» **RECORDS SUPPLIED**
☆ ☆ ☆ ☆
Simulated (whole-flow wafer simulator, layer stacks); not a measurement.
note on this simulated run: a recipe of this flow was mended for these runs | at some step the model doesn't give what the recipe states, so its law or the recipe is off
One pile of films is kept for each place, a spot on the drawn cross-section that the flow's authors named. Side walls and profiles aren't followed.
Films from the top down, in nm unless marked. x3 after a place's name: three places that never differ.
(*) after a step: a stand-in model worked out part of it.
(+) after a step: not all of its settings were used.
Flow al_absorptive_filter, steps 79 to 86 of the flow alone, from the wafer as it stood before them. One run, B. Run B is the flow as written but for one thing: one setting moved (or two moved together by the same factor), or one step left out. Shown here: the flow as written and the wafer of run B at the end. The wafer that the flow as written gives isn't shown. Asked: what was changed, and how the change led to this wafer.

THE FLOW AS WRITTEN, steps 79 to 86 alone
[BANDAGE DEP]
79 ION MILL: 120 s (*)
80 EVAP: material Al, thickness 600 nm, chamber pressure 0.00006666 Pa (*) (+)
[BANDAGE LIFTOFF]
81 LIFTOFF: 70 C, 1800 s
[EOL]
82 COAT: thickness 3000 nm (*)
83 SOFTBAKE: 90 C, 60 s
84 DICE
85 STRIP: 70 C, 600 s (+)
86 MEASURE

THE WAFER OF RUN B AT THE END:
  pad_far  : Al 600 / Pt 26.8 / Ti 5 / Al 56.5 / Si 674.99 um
☆ ☆ ☆ ☆

» **EXERCISE**
Restate every entry above word for word.

» **TASK SOLUTION**
Simulated (whole-flow wafer simulator, layer stacks); not a measurement.
note on this simulated run: a recipe of this flow was mended for these runs | at some step the model doesn't give what the recipe states, so its law or the recipe is off
One pile of films is kept for each place, a spot on the drawn cross-section that the flow's authors named. Side walls and profiles aren't followed.
Films from the top down, in nm unless marked. x3 after a place's name: three places that never differ.
(*) after a step: a stand-in model worked out part of it.
(+) after a step: not all of its settings were used.
Flow al_absorptive_filter, steps 79 to 86 of the flow alone, from the wafer as it stood before them. One run, B. Run B is the flow as written but for one thing: one setting moved (or two moved together by the same factor), or one step left out. Shown here: the flow as written and the wafer of run B at the end. The wafer that the flow as written gives isn't shown. Asked: what was changed, and how the change led to this wafer.

THE FLOW AS WRITTEN, steps 79 to 86 alone
[BANDAGE DEP]
79 ION MILL: 120 s (*)
80 EVAP: material Al, thickness 600 nm, chamber pressure 0.00006666 Pa (*) (+)
[BANDAGE LIFTOFF]
81 LIFTOFF: 70 C, 1800 s
[EOL]
82 COAT: thickness 3000 nm (*)
83 SOFTBAKE: 90 C, 60 s
84 DICE
85 STRIP: 70 C, 600 s (+)
86 MEASURE

THE WAFER OF RUN B AT THE END:
  pad_far  : Al 600 / Pt 26.8 / Ti 5 / Al 56.5 / Si 674.99 um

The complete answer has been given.